━━━━━ DATA FOR ANALYSIS ━━━━━

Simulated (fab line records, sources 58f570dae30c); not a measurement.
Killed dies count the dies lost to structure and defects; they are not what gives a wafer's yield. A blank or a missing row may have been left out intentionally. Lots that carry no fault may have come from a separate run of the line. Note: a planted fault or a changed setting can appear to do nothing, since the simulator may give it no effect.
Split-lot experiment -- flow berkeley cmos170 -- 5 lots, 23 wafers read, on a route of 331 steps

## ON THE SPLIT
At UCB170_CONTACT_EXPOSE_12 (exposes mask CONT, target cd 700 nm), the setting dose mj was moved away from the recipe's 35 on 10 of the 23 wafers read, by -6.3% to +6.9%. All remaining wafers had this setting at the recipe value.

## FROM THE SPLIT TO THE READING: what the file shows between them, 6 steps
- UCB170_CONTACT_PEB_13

━━━━━

■ EXERCISE: Transcribe the material above in its entirety. Match it exactly.

■ EXERCISE RESULT:
Simulated (fab line records, sources 58f570dae30c); not a measurement.
Killed dies count the dies lost to structure and defects; they are not what gives a wafer's yield. A blank or a missing row may have been left out intentionally. Lots that carry no fault may have come from a separate run of the line. Note: a planted fault or a changed setting can appear to do nothing, since the simulator may give it no effect.
Split-lot experiment -- flow berkeley cmos170 -- 5 lots, 23 wafers read, on a route of 331 steps

## ON THE SPLIT
At UCB170_CONTACT_EXPOSE_12 (exposes mask CONT, target cd 700 nm), the setting dose mj was moved away from the recipe's 35 on 10 of the 23 wafers read, by -6.3% to +6.9%. All remaining wafers had this setting at the recipe value.

## FROM THE SPLIT TO THE READING: what the file shows between them, 6 steps
- UCB170_CONTACT_PEB_13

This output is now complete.